▶ Action item
Keep only the lines from the start of the data through the line containing "(nm) | flag", and output them exactly.

BEGIN Listed entries
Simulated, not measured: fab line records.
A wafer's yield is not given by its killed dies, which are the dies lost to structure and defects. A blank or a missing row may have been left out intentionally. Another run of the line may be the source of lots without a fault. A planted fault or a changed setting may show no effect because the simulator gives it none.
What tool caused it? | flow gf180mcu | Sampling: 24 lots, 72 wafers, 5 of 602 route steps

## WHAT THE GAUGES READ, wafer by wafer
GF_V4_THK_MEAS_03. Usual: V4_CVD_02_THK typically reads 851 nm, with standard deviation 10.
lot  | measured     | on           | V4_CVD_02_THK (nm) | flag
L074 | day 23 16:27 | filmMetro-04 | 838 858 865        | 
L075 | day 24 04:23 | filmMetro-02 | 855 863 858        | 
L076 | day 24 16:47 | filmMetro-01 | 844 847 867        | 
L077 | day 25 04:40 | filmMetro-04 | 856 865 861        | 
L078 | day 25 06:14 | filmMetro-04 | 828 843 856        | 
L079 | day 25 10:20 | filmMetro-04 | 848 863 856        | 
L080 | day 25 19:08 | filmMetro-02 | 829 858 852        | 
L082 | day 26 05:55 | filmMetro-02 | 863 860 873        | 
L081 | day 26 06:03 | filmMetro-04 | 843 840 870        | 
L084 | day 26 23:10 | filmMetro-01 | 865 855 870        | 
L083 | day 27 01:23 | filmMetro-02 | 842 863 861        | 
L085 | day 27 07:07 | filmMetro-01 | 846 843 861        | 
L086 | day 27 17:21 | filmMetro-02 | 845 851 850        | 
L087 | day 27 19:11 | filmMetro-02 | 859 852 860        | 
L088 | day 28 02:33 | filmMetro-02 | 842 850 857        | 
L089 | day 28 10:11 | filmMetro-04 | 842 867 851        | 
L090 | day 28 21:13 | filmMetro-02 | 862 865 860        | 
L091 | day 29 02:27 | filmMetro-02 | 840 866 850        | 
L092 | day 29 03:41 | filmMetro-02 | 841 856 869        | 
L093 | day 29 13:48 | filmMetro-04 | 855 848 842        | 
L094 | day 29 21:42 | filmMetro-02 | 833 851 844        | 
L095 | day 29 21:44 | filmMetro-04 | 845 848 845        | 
END Listed entries

▶ Exercise solution
Simulated, not measured: fab line records.
A wafer's yield is not given by its killed dies, which are the dies lost to structure and defects. A blank or a missing row may have been left out intentionally. Another run of the line may be the source of lots without a fault. A planted fault or a changed setting may show no effect because the simulator gives it none.
What tool caused it? | flow gf180mcu | Sampling: 24 lots, 72 wafers, 5 of 602 route steps

## WHAT THE GAUGES READ, wafer by wafer
GF_V4_THK_MEAS_03. Usual: V4_CVD_02_THK typically reads 851 nm, with standard deviation 10.
lot  | measured     | on           | V4_CVD_02_THK (nm) | flag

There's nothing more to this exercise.